* **Source material**
● ● ● ●

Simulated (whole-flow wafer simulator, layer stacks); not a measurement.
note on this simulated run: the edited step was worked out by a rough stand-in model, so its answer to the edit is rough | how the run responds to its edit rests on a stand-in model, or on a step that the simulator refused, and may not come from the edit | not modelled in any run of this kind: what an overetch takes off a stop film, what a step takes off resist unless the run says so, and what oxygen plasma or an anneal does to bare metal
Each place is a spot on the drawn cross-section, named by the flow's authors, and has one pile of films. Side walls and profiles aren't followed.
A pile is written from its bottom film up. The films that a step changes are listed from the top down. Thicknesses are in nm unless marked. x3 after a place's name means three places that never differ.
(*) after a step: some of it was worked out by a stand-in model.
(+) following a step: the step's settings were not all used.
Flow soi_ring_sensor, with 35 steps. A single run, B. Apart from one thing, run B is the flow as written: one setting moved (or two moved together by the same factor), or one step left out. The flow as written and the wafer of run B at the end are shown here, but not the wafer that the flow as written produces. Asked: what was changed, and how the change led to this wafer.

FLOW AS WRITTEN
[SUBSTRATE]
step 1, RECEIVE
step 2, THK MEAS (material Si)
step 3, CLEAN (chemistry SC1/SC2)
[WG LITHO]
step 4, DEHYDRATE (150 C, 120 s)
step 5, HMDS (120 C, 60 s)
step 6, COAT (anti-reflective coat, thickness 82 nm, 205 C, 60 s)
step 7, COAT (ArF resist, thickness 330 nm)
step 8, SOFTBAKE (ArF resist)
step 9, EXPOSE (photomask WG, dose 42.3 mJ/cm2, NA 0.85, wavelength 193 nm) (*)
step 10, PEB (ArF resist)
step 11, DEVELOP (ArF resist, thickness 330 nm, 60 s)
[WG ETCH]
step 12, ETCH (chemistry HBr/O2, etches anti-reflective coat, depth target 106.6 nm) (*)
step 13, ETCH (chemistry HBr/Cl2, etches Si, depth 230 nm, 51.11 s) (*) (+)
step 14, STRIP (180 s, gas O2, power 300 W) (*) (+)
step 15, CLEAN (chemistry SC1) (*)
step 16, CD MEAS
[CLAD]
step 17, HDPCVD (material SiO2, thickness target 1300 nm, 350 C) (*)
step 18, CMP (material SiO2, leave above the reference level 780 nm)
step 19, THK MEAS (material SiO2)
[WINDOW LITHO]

● ● ● ●

Each line above from the one with "step 5, HMDS (120 C, 60 s)" up to and including the one with "step 19, THK MEAS (material SiO2)" must be set down exactly, and no line outside that span may appear.

step 5, HMDS (120 C, 60 s)
step 6, COAT (anti-reflective coat, thickness 82 nm, 205 C, 60 s)
step 7, COAT (ArF resist, thickness 330 nm)
step 8, SOFTBAKE (ArF resist)
step 9, EXPOSE (photomask WG, dose 42.3 mJ/cm2, NA 0.85, wavelength 193 nm) (*)
step 10, PEB (ArF resist)
step 11, DEVELOP (ArF resist, thickness 330 nm, 60 s)
[WG ETCH]
step 12, ETCH (chemistry HBr/O2, etches anti-reflective coat, depth target 106.6 nm) (*)
step 13, ETCH (chemistry HBr/Cl2, etches Si, depth 230 nm, 51.11 s) (*) (+)
step 14, STRIP (180 s, gas O2, power 300 W) (*) (+)
step 15, CLEAN (chemistry SC1) (*)
step 16, CD MEAS
[CLAD]
step 17, HDPCVD (material SiO2, thickness target 1300 nm, 350 C) (*)
step 18, CMP (material SiO2, leave above the reference level 780 nm)
step 19, THK MEAS (material SiO2)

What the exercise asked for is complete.